*** Opening of Records supplied ***

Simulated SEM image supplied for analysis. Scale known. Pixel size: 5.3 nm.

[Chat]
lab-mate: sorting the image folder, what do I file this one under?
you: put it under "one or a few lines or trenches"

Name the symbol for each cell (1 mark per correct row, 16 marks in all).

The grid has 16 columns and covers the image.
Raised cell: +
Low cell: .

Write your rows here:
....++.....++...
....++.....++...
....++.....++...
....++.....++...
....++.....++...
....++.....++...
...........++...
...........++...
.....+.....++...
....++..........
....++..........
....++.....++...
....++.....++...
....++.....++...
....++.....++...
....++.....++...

*** Close of Records supplied ***

[Task item] Every entry must be repeated exactly; none may be skipped.

[Written response]
Simulated SEM image supplied for analysis. Scale known. Pixel size: 5.3 nm.

[Chat]
lab-mate: sorting the image folder, what do I file this one under?
you: put it under "one or a few lines or trenches"

Name the symbol for each cell (1 mark per correct row, 16 marks in all).

The grid has 16 columns and covers the image.
Raised cell: +
Low cell: .

Write your rows here:
....++.....++...
....++.....++...
....++.....++...
....++.....++...
....++.....++...
....++.....++...
...........++...
...........++...
.....+.....++...
....++..........
....++..........
....++.....++...
....++.....++...
....++.....++...
....++.....++...
....++.....++...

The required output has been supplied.